■ WORK ORDER: Nothing is needed except the lines below that run from the one with "thickness taken off the phosphosilicate" through the one with "P1: etch of", repeated exactly.

■ RECORDED DATA:
§ §
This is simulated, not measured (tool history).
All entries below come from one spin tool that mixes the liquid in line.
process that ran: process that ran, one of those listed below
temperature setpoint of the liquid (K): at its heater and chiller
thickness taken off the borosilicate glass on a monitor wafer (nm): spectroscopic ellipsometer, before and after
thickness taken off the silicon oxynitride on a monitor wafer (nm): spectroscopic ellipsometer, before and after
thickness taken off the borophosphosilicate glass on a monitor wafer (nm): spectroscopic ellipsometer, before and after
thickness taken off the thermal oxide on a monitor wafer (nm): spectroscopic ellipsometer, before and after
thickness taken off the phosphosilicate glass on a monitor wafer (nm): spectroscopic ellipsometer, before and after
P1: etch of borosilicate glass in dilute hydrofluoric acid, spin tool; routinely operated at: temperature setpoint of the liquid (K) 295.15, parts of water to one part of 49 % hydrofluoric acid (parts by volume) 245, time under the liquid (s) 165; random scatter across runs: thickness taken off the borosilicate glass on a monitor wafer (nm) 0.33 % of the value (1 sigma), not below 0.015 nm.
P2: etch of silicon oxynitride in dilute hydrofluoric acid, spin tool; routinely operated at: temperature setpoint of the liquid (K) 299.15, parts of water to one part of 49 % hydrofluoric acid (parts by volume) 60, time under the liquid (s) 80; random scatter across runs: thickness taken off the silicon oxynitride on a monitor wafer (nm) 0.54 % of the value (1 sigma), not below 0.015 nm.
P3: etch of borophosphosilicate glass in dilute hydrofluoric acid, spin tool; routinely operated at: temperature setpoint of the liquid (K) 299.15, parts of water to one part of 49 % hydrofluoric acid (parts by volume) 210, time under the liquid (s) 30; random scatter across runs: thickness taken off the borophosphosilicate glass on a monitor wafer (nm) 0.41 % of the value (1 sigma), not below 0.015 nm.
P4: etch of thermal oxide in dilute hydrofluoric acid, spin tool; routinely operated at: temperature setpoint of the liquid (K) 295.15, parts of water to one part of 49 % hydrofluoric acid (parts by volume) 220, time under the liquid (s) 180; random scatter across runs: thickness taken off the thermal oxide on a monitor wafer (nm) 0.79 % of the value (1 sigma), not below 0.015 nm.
§ §

■ EXERCISE RESPONSE:
thickness taken off the phosphosilicate glass on a monitor wafer (nm): spectroscopic ellipsometer, before and after
P1: etch of borosilicate glass in dilute hydrofluoric acid, spin tool; routinely operated at: temperature setpoint of the liquid (K) 295.15, parts of water to one part of 49 % hydrofluoric acid (parts by volume) 245, time under the liquid (s) 165; random scatter across runs: thickness taken off the borosilicate glass on a monitor wafer (nm) 0.33 % of the value (1 sigma), not below 0.015 nm.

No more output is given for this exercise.